(Beginning of Source information)
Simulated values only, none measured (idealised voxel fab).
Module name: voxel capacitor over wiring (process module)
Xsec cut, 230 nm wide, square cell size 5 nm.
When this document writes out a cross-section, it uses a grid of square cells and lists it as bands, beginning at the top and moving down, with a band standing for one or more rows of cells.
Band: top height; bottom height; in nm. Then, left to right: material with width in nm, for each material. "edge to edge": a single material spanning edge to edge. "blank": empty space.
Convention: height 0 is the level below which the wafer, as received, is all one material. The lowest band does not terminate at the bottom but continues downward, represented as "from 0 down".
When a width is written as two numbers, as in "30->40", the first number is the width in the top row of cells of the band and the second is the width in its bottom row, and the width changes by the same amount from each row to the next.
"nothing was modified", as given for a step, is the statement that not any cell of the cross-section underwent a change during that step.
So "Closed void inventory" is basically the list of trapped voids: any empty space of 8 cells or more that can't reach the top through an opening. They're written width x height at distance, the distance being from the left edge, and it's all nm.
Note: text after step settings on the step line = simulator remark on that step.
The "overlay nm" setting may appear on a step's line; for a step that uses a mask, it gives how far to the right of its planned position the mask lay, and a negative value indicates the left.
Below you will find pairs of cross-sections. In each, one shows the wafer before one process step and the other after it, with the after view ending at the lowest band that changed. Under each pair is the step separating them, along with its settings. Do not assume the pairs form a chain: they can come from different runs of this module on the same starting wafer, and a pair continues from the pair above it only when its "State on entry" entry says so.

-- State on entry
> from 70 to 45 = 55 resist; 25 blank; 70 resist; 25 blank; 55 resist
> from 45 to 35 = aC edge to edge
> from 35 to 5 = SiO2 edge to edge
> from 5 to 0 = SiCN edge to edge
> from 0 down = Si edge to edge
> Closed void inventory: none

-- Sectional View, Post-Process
(End of Source information)

### Work order:
Quote each line of the listing above exactly.

### Problem solution:
Simulated values only, none measured (idealised voxel fab).
Module name: voxel capacitor over wiring (process module)
Xsec cut, 230 nm wide, square cell size 5 nm.
When this document writes out a cross-section, it uses a grid of square cells and lists it as bands, beginning at the top and moving down, with a band standing for one or more rows of cells.
Band: top height; bottom height; in nm. Then, left to right: material with width in nm, for each material. "edge to edge": a single material spanning edge to edge. "blank": empty space.
Convention: height 0 is the level below which the wafer, as received, is all one material. The lowest band does not terminate at the bottom but continues downward, represented as "from 0 down".
When a width is written as two numbers, as in "30->40", the first number is the width in the top row of cells of the band and the second is the width in its bottom row, and the width changes by the same amount from each row to the next.
"nothing was modified", as given for a step, is the statement that not any cell of the cross-section underwent a change during that step.
So "Closed void inventory" is basically the list of trapped voids: any empty space of 8 cells or more that can't reach the top through an opening. They're written width x height at distance, the distance being from the left edge, and it's all nm.
Note: text after step settings on the step line = simulator remark on that step.
The "overlay nm" setting may appear on a step's line; for a step that uses a mask, it gives how far to the right of its planned position the mask lay, and a negative value indicates the left.
Below you will find pairs of cross-sections. In each, one shows the wafer before one process step and the other after it, with the after view ending at the lowest band that changed. Under each pair is the step separating them, along with its settings. Do not assume the pairs form a chain: they can come from different runs of this module on the same starting wafer, and a pair continues from the pair above it only when its "State on entry" entry says so.

-- State on entry
> from 70 to 45 = 55 resist; 25 blank; 70 resist; 25 blank; 55 resist
> from 45 to 35 = aC edge to edge
> from 35 to 5 = SiO2 edge to edge
> from 5 to 0 = SiCN edge to edge
> from 0 down = Si edge to edge
> Closed void inventory: none

-- Sectional View, Post-Process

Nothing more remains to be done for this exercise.